▸ Data under study:
..............................

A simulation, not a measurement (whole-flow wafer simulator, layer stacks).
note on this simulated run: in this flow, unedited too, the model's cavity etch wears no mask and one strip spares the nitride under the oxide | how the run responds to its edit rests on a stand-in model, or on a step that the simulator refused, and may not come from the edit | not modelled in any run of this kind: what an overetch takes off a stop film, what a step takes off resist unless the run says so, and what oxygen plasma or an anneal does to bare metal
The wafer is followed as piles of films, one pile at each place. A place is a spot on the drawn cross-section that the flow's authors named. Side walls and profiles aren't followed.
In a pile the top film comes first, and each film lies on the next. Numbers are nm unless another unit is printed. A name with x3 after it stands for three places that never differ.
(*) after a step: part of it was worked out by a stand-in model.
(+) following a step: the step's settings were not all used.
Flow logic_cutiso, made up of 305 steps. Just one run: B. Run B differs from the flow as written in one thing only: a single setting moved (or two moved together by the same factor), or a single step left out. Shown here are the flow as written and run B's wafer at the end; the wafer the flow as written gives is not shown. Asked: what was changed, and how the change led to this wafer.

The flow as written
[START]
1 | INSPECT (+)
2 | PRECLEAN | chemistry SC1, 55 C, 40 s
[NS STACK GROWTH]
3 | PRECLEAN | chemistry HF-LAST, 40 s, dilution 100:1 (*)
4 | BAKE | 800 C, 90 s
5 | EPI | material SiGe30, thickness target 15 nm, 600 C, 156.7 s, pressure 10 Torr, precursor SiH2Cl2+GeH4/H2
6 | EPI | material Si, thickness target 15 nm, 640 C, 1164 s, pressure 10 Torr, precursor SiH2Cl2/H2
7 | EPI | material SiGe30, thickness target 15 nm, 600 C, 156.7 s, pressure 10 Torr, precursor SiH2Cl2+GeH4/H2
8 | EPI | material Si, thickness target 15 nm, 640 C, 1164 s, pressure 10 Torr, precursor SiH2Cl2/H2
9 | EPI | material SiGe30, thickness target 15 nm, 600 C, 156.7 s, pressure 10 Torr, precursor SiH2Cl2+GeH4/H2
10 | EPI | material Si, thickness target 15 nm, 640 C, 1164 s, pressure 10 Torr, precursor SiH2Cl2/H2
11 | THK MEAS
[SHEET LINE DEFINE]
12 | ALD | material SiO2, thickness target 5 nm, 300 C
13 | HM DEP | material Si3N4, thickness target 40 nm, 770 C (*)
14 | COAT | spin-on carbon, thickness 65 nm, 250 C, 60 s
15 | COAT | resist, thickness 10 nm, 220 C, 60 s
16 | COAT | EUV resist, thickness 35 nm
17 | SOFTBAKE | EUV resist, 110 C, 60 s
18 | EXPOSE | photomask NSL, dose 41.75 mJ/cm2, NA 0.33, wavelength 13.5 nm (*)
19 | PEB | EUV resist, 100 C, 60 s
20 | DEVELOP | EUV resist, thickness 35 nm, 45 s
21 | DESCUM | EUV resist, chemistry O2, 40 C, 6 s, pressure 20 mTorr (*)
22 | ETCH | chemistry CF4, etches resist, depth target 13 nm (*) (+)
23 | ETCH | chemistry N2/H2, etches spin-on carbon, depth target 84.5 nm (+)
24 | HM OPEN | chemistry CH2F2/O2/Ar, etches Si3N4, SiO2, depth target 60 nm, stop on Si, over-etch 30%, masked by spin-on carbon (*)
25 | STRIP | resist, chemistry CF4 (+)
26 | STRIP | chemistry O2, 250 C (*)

..............................

What is needed is a verbatim copy of every line in the records above from the one containing "24 | HM OPEN" down to the one containing "25 | STRIP | resist, chemistry CF4 (+)", both included, and nothing more.

24 | HM OPEN | chemistry CH2F2/O2/Ar, etches Si3N4, SiO2, depth target 60 nm, stop on Si, over-etch 30%, masked by spin-on carbon (*)
25 | STRIP | resist, chemistry CF4 (+)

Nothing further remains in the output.